EXTRACTED ENTRIES ▸
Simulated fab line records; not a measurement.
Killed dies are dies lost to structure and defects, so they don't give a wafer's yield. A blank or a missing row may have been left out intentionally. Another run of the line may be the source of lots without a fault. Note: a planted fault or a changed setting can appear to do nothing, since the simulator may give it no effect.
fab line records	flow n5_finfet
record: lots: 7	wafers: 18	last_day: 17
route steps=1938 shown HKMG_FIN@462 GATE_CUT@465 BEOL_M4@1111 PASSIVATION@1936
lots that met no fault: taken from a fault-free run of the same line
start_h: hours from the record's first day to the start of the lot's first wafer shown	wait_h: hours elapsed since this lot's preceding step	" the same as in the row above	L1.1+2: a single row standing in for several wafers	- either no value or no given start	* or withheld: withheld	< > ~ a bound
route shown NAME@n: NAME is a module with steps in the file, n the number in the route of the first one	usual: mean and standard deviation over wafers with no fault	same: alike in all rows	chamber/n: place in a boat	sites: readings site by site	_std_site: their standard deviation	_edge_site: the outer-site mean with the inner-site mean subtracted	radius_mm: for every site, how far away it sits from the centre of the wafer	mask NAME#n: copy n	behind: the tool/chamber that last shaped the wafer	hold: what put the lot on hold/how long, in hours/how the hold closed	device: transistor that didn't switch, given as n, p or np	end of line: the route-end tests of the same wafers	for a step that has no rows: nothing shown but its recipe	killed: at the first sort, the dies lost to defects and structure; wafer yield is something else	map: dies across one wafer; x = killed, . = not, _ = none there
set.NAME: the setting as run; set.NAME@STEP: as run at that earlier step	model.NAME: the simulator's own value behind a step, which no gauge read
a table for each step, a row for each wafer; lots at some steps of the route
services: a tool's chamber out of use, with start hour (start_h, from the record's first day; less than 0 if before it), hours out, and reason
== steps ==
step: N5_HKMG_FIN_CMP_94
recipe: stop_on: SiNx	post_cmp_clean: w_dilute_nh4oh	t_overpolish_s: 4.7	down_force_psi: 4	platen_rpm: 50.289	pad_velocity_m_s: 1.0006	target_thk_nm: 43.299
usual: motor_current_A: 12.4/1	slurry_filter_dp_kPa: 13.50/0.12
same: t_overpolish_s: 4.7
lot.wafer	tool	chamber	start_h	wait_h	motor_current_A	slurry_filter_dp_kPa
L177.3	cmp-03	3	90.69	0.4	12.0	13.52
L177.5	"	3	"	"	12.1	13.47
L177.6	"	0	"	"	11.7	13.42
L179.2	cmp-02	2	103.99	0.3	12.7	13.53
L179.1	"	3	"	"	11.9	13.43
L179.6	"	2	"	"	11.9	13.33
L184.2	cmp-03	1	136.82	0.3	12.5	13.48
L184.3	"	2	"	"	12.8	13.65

TASK ITEM ▸ Search the listing above for the lines with "route steps=1938 shown" and "lots that met", then output those lines and all lines between them exactly.

TASK RESULT ▸
route steps=1938 shown HKMG_FIN@462 GATE_CUT@465 BEOL_M4@1111 PASSIVATION@1936
lots that met no fault: taken from a fault-free run of the same line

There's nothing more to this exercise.